_Activity:_ The answer must consist only of the lines from the line with "5 op DIRECTIONAL_DEP" to the line with "10 op STRIP | etch materials aC", both included, exactly as they stand below.

START Given information

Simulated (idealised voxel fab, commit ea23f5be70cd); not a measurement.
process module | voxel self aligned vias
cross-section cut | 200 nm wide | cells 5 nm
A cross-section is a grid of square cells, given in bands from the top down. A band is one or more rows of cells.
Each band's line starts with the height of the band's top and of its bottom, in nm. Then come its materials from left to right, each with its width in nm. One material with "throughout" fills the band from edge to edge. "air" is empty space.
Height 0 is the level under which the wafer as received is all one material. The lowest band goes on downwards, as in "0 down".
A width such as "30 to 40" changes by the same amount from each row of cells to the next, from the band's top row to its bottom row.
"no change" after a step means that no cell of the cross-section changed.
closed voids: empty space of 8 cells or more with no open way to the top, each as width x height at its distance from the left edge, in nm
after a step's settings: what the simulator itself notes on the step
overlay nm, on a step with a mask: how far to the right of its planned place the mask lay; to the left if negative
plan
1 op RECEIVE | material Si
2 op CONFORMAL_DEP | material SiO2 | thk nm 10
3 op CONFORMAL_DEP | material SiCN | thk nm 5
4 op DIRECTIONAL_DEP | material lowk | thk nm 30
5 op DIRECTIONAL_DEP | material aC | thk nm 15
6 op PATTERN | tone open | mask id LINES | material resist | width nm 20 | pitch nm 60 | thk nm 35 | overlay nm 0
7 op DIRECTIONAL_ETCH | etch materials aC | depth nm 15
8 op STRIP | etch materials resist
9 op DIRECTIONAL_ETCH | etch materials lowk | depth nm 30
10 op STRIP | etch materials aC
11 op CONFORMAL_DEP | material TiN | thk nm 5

END Given information

_Exercise output:_
5 op DIRECTIONAL_DEP | material aC | thk nm 15
6 op PATTERN | tone open | mask id LINES | material resist | width nm 20 | pitch nm 60 | thk nm 35 | overlay nm 0
7 op DIRECTIONAL_ETCH | etch materials aC | depth nm 15
8 op STRIP | etch materials resist
9 op DIRECTIONAL_ETCH | etch materials lowk | depth nm 30
10 op STRIP | etch materials aC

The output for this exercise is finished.